---------- DATA UNDER STUDY

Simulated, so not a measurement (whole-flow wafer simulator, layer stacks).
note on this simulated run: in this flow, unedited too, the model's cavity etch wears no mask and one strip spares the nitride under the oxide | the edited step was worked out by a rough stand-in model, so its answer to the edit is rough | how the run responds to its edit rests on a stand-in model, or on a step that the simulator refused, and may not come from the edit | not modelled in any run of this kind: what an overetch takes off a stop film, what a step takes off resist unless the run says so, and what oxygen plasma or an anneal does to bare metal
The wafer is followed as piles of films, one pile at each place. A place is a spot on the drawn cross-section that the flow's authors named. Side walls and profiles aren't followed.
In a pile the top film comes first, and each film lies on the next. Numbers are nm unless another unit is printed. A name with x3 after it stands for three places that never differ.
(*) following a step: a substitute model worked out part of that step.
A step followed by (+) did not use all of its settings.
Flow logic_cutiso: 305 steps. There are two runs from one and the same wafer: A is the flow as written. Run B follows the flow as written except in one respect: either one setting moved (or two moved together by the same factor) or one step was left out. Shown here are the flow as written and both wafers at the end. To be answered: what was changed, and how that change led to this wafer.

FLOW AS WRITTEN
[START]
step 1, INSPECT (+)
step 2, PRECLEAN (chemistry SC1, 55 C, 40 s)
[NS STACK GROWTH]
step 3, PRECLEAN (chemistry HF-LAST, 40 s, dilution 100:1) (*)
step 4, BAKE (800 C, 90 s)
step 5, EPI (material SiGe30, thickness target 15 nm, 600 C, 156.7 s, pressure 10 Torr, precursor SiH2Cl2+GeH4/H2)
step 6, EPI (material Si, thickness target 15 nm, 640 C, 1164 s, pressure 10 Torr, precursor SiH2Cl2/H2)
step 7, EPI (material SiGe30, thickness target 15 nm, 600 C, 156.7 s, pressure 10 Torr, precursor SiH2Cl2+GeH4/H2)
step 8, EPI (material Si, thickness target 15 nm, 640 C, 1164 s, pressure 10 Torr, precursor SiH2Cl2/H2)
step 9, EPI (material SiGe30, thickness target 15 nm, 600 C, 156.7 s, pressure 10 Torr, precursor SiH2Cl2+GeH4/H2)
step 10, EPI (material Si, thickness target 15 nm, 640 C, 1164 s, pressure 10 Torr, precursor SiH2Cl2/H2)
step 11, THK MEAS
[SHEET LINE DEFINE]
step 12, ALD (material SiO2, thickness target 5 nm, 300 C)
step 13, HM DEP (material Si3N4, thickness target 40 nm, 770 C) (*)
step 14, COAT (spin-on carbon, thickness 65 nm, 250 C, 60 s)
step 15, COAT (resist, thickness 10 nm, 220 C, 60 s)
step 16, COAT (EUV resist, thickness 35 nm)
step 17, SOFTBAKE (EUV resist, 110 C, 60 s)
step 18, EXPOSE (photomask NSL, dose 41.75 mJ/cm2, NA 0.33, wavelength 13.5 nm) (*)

--------------------

WORK ORDER
Your answer must consist solely of the lines from the top of the entries above through the line containing "note on this", copied exactly, both ends included.

ANSWER BOX
Simulated, so not a measurement (whole-flow wafer simulator, layer stacks).
note on this simulated run: in this flow, unedited too, the model's cavity etch wears no mask and one strip spares the nitride under the oxide | the edited step was worked out by a rough stand-in model, so its answer to the edit is rough | how the run responds to its edit rests on a stand-in model, or on a step that the simulator refused, and may not come from the edit | not modelled in any run of this kind: what an overetch takes off a stop film, what a step takes off resist unless the run says so, and what oxygen plasma or an anneal does to bare metal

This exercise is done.